== Input data ==

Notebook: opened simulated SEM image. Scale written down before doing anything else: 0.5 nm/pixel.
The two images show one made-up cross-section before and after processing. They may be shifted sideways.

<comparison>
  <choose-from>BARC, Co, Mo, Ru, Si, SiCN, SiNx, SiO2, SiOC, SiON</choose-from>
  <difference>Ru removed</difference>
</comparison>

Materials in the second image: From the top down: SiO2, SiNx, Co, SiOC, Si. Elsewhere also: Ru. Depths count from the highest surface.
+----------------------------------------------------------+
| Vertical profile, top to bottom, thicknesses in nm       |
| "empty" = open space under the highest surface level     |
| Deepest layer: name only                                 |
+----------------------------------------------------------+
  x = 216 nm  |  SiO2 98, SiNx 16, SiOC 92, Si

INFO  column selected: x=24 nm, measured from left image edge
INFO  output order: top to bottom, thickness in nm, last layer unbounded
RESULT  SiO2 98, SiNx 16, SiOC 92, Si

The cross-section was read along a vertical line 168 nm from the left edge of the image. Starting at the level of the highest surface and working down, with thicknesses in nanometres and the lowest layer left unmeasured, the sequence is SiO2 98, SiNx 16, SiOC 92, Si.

===

*Work instruction*
Reproduce the lines of the entries above from the one with "Materials in the" to the one with "left image edge", both included, exactly and without any other line.

*Task result*
Materials in the second image: From the top down: SiO2, SiNx, Co, SiOC, Si. Elsewhere also: Ru. Depths count from the highest surface.
+----------------------------------------------------------+
| Vertical profile, top to bottom, thicknesses in nm       |
| "empty" = open space under the highest surface level     |
| Deepest layer: name only                                 |
+----------------------------------------------------------+
  x = 216 nm  |  SiO2 98, SiNx 16, SiOC 92, Si

INFO  column selected: x=24 nm, measured from left image edge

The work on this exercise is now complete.